§ Supplied entries:
-- Opening Marker --

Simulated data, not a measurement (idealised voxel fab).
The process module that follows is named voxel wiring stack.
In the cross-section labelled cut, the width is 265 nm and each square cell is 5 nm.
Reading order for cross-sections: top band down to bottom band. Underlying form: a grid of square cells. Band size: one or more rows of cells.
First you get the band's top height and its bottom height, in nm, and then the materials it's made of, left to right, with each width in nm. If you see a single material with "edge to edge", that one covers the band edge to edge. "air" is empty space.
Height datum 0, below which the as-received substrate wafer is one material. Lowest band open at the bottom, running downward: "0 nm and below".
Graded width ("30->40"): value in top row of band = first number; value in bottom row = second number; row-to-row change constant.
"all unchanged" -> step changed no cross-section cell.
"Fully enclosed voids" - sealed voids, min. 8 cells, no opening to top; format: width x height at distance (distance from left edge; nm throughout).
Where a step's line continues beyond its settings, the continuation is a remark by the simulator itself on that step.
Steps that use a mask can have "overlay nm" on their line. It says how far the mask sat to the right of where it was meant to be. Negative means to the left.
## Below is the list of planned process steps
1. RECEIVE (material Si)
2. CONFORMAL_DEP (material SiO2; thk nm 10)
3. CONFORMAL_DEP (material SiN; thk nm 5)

-- Closing Marker --

§ Work task:
Only the lines from the start of the material through the line bearing "Reading order for" are needed, restated exactly, with both end lines included.

§ Exercise answer:
Simulated data, not a measurement (idealised voxel fab).
The process module that follows is named voxel wiring stack.
In the cross-section labelled cut, the width is 265 nm and each square cell is 5 nm.
Reading order for cross-sections: top band down to bottom band. Underlying form: a grid of square cells. Band size: one or more rows of cells.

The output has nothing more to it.